• [TASK ITEM]:
In your reply, restate all of the records below word for word.

(LISTED ENTRIES begins)

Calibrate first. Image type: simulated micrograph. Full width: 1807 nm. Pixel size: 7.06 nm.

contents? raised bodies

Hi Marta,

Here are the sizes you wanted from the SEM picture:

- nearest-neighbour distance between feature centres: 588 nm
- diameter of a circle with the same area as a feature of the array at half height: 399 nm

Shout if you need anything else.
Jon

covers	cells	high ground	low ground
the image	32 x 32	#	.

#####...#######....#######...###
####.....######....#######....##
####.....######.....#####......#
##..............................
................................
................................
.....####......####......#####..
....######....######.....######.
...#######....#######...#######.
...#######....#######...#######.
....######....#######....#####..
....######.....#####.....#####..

(LISTED ENTRIES ends)

• [EXERCISE SOLUTION]:
Calibrate first. Image type: simulated micrograph. Full width: 1807 nm. Pixel size: 7.06 nm.

contents? raised bodies

Hi Marta,

Here are the sizes you wanted from the SEM picture:

- nearest-neighbour distance between feature centres: 588 nm
- diameter of a circle with the same area as a feature of the array at half height: 399 nm

Shout if you need anything else.
Jon

covers	cells	high ground	low ground
the image	32 x 32	#	.

#####...#######....#######...###
####.....######....#######....##
####.....######.....#####......#
##..............................
................................
................................
.....####......####......#####..
....######....######.....######.
...#######....#######...#######.
...#######....#######...#######.
....######....#######....#####..
....######.....#####.....#####..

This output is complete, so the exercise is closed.